## Assignment
Up to and including the line with "The tool's runs may not all be listed.", restate the records below word for word, beginning with their first line.

START Listed records

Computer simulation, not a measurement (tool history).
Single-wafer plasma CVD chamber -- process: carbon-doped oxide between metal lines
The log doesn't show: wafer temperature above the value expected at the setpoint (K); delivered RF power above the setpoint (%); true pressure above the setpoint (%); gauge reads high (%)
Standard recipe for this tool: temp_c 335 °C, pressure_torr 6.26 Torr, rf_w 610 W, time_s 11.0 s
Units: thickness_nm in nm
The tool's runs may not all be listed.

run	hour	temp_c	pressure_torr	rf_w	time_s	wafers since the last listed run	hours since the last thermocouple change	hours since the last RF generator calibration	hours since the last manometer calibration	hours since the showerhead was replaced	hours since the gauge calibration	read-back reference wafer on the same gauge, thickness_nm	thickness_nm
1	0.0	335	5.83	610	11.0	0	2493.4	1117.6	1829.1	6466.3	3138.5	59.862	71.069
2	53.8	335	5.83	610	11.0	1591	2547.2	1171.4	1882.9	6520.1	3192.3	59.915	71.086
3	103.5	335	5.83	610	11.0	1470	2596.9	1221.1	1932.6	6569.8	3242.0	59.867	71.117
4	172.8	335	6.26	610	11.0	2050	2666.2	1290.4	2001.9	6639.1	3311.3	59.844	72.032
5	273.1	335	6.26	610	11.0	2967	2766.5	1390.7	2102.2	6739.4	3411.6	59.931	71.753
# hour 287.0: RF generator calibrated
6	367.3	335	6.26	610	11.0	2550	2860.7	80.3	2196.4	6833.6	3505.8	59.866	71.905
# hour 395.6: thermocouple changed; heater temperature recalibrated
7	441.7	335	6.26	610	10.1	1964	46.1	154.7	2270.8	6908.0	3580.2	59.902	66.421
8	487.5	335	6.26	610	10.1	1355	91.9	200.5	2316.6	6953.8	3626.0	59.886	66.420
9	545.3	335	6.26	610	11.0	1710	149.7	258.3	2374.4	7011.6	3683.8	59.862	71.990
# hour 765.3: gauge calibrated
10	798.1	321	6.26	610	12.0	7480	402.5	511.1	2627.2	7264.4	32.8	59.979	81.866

END Listed records

## Reply
Computer simulation, not a measurement (tool history).
Single-wafer plasma CVD chamber -- process: carbon-doped oxide between metal lines
The log doesn't show: wafer temperature above the value expected at the setpoint (K); delivered RF power above the setpoint (%); true pressure above the setpoint (%); gauge reads high (%)
Standard recipe for this tool: temp_c 335 °C, pressure_torr 6.26 Torr, rf_w 610 W, time_s 11.0 s
Units: thickness_nm in nm
The tool's runs may not all be listed.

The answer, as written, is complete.